### Work request
Reproduce the lines of the listing exactly, beginning at the top, until the line with "note on this" has been reproduced too.

### Supplied records
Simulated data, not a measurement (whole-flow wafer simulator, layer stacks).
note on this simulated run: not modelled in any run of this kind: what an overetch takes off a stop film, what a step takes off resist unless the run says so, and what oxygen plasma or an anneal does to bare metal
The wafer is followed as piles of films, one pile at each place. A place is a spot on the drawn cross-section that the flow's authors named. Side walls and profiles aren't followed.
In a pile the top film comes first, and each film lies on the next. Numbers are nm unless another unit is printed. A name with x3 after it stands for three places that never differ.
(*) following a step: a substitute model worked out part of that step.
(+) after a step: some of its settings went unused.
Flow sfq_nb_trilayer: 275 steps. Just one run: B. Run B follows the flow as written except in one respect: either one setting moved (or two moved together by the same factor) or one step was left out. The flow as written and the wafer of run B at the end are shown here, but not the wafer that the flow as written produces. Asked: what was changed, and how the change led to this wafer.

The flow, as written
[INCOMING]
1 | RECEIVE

### Exercise answer
Simulated data, not a measurement (whole-flow wafer simulator, layer stacks).
note on this simulated run: not modelled in any run of this kind: what an overetch takes off a stop film, what a step takes off resist unless the run says so, and what oxygen plasma or an anneal does to bare metal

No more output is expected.